• **Work item**
From start to end of the material below, restate each line exactly.

• **Data section**
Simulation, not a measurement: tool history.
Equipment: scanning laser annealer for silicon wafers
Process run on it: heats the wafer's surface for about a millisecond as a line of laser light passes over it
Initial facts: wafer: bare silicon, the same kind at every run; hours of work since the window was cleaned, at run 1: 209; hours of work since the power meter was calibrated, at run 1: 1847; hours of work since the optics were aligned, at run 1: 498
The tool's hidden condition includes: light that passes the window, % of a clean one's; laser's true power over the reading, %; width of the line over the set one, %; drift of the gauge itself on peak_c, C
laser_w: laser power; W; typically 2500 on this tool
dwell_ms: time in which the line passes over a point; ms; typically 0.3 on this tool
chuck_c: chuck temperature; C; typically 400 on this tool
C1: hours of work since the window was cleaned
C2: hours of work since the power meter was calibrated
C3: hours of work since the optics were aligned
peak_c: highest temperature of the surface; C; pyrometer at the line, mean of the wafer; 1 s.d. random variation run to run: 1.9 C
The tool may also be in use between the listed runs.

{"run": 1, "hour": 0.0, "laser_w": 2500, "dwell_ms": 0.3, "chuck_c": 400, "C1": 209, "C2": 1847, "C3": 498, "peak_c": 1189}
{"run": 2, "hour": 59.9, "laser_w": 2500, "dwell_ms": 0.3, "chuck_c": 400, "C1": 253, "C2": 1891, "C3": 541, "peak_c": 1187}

• **Answer box**
Simulation, not a measurement: tool history.
Equipment: scanning laser annealer for silicon wafers
Process run on it: heats the wafer's surface for about a millisecond as a line of laser light passes over it
Initial facts: wafer: bare silicon, the same kind at every run; hours of work since the window was cleaned, at run 1: 209; hours of work since the power meter was calibrated, at run 1: 1847; hours of work since the optics were aligned, at run 1: 498
The tool's hidden condition includes: light that passes the window, % of a clean one's; laser's true power over the reading, %; width of the line over the set one, %; drift of the gauge itself on peak_c, C
laser_w: laser power; W; typically 2500 on this tool
dwell_ms: time in which the line passes over a point; ms; typically 0.3 on this tool
chuck_c: chuck temperature; C; typically 400 on this tool
C1: hours of work since the window was cleaned
C2: hours of work since the power meter was calibrated
C3: hours of work since the optics were aligned
peak_c: highest temperature of the surface; C; pyrometer at the line, mean of the wafer; 1 s.d. random variation run to run: 1.9 C
The tool may also be in use between the listed runs.

{"run": 1, "hour": 0.0, "laser_w": 2500, "dwell_ms": 0.3, "chuck_c": 400, "C1": 209, "C2": 1847, "C3": 498, "peak_c": 1189}
{"run": 2, "hour": 59.9, "laser_w": 2500, "dwell_ms": 0.3, "chuck_c": 400, "C1": 253, "C2": 1891, "C3": 541, "peak_c": 1187}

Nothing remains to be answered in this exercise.